##### EXTRACTED RECORDS #####
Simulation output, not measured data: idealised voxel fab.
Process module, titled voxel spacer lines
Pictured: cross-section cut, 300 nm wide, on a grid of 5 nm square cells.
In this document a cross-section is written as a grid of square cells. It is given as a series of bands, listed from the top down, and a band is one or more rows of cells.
#####

**EXERCISE:**
All of the entries are to be transcribed exactly.

**YOUR RESPONSE:**
Simulation output, not measured data: idealised voxel fab.
Process module, titled voxel spacer lines
Pictured: cross-section cut, 300 nm wide, on a grid of 5 nm square cells.
In this document a cross-section is written as a grid of square cells. It is given as a series of bands, listed from the top down, and a band is one or more rows of cells.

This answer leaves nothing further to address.